── Given records

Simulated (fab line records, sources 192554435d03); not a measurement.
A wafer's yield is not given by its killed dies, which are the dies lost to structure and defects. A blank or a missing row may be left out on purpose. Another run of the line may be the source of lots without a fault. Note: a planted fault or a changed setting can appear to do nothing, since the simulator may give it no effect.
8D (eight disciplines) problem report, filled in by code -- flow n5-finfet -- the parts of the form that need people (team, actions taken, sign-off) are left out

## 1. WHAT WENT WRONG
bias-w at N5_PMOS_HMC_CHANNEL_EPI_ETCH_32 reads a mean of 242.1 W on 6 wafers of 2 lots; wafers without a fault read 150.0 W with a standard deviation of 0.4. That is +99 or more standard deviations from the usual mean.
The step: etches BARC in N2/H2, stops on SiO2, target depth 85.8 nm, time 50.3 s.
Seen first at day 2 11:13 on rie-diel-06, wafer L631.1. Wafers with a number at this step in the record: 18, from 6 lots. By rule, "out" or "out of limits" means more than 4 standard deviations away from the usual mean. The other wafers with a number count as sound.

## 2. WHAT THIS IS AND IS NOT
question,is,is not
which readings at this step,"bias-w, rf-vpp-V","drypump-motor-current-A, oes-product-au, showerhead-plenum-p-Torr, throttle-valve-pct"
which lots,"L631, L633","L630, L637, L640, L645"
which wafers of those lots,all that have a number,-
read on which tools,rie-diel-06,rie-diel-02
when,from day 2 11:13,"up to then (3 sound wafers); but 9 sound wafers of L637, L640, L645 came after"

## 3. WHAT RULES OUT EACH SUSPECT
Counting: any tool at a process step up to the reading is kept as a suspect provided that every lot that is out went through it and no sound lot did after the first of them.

────

**Work task:**
Your task is to repeat the records exactly. Begin at their first line and stop after the line containing "bias-w at N5_PMOS_HMC_CHANNEL_EPI_ETCH_32".

**Written answer:**
Simulated (fab line records, sources 192554435d03); not a measurement.
A wafer's yield is not given by its killed dies, which are the dies lost to structure and defects. A blank or a missing row may be left out on purpose. Another run of the line may be the source of lots without a fault. Note: a planted fault or a changed setting can appear to do nothing, since the simulator may give it no effect.
8D (eight disciplines) problem report, filled in by code -- flow n5-finfet -- the parts of the form that need people (team, actions taken, sign-off) are left out

## 1. WHAT WENT WRONG
bias-w at N5_PMOS_HMC_CHANNEL_EPI_ETCH_32 reads a mean of 242.1 W on 6 wafers of 2 lots; wafers without a fault read 150.0 W with a standard deviation of 0.4. That is +99 or more standard deviations from the usual mean.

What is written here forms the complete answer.